■ **Data provided**:
BEGIN

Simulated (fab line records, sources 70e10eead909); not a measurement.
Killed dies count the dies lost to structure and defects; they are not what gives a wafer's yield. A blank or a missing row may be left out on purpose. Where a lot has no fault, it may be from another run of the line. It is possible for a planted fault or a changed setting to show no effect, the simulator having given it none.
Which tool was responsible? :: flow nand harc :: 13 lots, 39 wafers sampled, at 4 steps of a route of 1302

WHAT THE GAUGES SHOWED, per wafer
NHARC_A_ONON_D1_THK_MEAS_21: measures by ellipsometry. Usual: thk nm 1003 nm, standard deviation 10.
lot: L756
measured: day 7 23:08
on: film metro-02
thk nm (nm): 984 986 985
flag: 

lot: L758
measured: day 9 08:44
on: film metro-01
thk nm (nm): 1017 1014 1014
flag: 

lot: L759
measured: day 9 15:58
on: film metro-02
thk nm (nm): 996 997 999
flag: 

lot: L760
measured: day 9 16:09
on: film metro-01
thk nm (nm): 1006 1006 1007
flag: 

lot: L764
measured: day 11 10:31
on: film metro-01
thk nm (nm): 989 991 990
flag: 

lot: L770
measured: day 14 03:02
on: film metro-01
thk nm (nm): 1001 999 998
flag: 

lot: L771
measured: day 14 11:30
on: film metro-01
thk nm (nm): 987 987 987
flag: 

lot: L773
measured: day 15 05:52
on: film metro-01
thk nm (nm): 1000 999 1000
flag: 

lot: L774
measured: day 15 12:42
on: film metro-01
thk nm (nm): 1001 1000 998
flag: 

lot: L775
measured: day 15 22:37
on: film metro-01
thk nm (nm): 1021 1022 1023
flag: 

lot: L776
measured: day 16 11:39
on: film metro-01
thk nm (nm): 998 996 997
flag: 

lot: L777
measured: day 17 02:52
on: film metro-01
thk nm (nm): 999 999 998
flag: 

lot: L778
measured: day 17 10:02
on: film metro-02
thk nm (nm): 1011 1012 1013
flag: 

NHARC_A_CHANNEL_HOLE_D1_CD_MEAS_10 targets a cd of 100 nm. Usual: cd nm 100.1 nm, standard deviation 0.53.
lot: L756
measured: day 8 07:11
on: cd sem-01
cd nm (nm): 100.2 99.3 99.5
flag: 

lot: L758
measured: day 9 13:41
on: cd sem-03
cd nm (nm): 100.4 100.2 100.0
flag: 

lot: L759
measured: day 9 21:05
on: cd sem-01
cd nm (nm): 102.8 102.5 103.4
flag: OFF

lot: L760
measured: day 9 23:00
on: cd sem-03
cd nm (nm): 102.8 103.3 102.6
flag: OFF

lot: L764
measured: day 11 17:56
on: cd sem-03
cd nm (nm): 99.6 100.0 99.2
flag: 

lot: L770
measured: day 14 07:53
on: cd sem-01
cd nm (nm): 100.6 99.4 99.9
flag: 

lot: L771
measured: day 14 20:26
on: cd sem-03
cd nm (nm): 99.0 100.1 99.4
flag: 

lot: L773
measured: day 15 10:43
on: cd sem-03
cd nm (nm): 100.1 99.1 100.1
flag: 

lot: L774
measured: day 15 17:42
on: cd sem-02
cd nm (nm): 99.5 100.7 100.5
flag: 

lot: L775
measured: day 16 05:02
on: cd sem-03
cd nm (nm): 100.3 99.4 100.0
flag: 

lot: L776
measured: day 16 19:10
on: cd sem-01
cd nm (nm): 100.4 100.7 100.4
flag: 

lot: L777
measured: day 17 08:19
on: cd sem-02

END

■ **Requirement**: Could you write out exactly the lines above, starting at the first one and ending with the line that has "measured: day 15 22:37"?

■ **Exercise response**:
Simulated (fab line records, sources 70e10eead909); not a measurement.
Killed dies count the dies lost to structure and defects; they are not what gives a wafer's yield. A blank or a missing row may be left out on purpose. Where a lot has no fault, it may be from another run of the line. It is possible for a planted fault or a changed setting to show no effect, the simulator having given it none.
Which tool was responsible? :: flow nand harc :: 13 lots, 39 wafers sampled, at 4 steps of a route of 1302

WHAT THE GAUGES SHOWED, per wafer
NHARC_A_ONON_D1_THK_MEAS_21: measures by ellipsometry. Usual: thk nm 1003 nm, standard deviation 10.
lot: L756
measured: day 7 23:08
on: film metro-02
thk nm (nm): 984 986 985
flag: 

lot: L758
measured: day 9 08:44
on: film metro-01
thk nm (nm): 1017 1014 1014
flag: 

lot: L759
measured: day 9 15:58
on: film metro-02
thk nm (nm): 996 997 999
flag: 

lot: L760
measured: day 9 16:09
on: film metro-01
thk nm (nm): 1006 1006 1007
flag: 

lot: L764
measured: day 11 10:31
on: film metro-01
thk nm (nm): 989 991 990
flag: 

lot: L770
measured: day 14 03:02
on: film metro-01
thk nm (nm): 1001 999 998
flag: 

lot: L771
measured: day 14 11:30
on: film metro-01
thk nm (nm): 987 987 987
flag: 

lot: L773
measured: day 15 05:52
on: film metro-01
thk nm (nm): 1000 999 1000
flag: 

lot: L774
measured: day 15 12:42
on: film metro-01
thk nm (nm): 1001 1000 998
flag: 

lot: L775
measured: day 15 22:37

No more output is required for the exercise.